_Data provided:_
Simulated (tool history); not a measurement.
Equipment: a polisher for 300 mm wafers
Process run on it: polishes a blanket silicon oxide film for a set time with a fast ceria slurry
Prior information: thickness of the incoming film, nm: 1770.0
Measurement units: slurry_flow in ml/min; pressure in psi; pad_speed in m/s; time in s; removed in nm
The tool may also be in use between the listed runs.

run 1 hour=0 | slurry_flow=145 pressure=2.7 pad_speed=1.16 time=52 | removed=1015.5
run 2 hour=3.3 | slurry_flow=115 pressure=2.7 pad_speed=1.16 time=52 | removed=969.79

_Work item:_ Transcribe the listing. Every line must match exactly.

_Reply:_
Simulated (tool history); not a measurement.
Equipment: a polisher for 300 mm wafers
Process run on it: polishes a blanket silicon oxide film for a set time with a fast ceria slurry
Prior information: thickness of the incoming film, nm: 1770.0
Measurement units: slurry_flow in ml/min; pressure in psi; pad_speed in m/s; time in s; removed in nm
The tool may also be in use between the listed runs.

run 1 hour=0 | slurry_flow=145 pressure=2.7 pad_speed=1.16 time=52 | removed=1015.5
run 2 hour=3.3 | slurry_flow=115 pressure=2.7 pad_speed=1.16 time=52 | removed=969.79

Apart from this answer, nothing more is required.